#### ASSIGNMENT
The whole listing should be written out again exactly.

#### PROVIDED MATERIAL

- - - - -

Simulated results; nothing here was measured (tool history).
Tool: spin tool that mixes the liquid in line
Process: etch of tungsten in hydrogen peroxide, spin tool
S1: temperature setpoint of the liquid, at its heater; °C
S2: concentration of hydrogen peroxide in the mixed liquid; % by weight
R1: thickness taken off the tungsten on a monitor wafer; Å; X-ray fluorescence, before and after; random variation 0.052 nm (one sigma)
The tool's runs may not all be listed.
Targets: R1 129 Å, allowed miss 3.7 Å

- - - - -

#### RESULT
Simulated results; nothing here was measured (tool history).
Tool: spin tool that mixes the liquid in line
Process: etch of tungsten in hydrogen peroxide, spin tool
S1: temperature setpoint of the liquid, at its heater; °C
S2: concentration of hydrogen peroxide in the mixed liquid; % by weight
R1: thickness taken off the tungsten on a monitor wafer; Å; X-ray fluorescence, before and after; random variation 0.052 nm (one sigma)
The tool's runs may not all be listed.
Targets: R1 129 Å, allowed miss 3.7 Å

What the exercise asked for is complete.